◆ EXERCISE: Print out the entries that follow exactly, missing none.

◆ DATA TO EXAMINE:
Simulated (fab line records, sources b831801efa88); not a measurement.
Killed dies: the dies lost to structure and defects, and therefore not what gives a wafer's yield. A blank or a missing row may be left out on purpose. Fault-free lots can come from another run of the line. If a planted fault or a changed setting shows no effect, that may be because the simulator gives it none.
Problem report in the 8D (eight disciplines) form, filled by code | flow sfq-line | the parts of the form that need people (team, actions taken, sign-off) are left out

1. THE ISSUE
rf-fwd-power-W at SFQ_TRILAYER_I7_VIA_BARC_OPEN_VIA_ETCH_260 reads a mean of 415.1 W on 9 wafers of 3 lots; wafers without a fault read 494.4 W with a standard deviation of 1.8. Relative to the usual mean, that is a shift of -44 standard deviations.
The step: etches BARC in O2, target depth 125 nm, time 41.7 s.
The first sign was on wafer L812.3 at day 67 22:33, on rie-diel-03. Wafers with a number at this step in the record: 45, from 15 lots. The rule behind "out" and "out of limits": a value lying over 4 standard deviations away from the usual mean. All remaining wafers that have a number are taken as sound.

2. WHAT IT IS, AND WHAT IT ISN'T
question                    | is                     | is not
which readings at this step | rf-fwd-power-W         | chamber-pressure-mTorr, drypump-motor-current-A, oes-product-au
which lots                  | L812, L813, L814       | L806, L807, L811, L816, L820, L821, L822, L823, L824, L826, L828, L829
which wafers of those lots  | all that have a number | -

◆ RESPONSE:
Simulated (fab line records, sources b831801efa88); not a measurement.
Killed dies: the dies lost to structure and defects, and therefore not what gives a wafer's yield. A blank or a missing row may be left out on purpose. Fault-free lots can come from another run of the line. If a planted fault or a changed setting shows no effect, that may be because the simulator gives it none.
Problem report in the 8D (eight disciplines) form, filled by code | flow sfq-line | the parts of the form that need people (team, actions taken, sign-off) are left out

1. THE ISSUE
rf-fwd-power-W at SFQ_TRILAYER_I7_VIA_BARC_OPEN_VIA_ETCH_260 reads a mean of 415.1 W on 9 wafers of 3 lots; wafers without a fault read 494.4 W with a standard deviation of 1.8. Relative to the usual mean, that is a shift of -44 standard deviations.
The step: etches BARC in O2, target depth 125 nm, time 41.7 s.
The first sign was on wafer L812.3 at day 67 22:33, on rie-diel-03. Wafers with a number at this step in the record: 45, from 15 lots. The rule behind "out" and "out of limits": a value lying over 4 standard deviations away from the usual mean. All remaining wafers that have a number are taken as sound.

2. WHAT IT IS, AND WHAT IT ISN'T
question                    | is                     | is not
which readings at this step | rf-fwd-power-W         | chamber-pressure-mTorr, drypump-motor-current-A, oes-product-au
which lots                  | L812, L813, L814       | L806, L807, L811, L816, L820, L821, L822, L823, L824, L826, L828, L829
which wafers of those lots  | all that have a number | -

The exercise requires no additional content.